> WORK INSTRUCTION
Give back the lines of the records exactly, starting at the first and ending at the one with "B: Here you".

> MATERIAL SUPPLIED
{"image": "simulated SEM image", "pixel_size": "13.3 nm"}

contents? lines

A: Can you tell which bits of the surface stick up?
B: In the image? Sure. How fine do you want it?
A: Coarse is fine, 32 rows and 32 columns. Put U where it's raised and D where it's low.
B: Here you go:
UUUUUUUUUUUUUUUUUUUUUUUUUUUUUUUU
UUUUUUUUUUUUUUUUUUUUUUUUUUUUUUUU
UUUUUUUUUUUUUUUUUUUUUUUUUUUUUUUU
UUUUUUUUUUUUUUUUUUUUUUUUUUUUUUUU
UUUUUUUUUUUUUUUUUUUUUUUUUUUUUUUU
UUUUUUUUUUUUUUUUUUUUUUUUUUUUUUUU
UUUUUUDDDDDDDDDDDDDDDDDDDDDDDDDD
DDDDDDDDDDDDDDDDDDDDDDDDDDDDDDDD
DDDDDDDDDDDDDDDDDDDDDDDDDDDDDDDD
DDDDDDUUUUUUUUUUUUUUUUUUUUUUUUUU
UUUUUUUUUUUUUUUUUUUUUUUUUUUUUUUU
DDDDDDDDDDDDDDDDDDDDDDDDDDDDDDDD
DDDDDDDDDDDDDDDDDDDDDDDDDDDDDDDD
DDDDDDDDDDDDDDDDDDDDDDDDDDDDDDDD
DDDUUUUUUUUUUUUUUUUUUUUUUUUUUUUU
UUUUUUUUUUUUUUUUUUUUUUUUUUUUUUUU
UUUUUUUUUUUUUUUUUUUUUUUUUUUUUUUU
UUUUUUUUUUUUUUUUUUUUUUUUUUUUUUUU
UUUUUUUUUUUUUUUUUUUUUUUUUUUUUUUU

> TASK RESPONSE
{"image": "simulated SEM image", "pixel_size": "13.3 nm"}

contents? lines

A: Can you tell which bits of the surface stick up?
B: In the image? Sure. How fine do you want it?
A: Coarse is fine, 32 rows and 32 columns. Put U where it's raised and D where it's low.
B: Here you go:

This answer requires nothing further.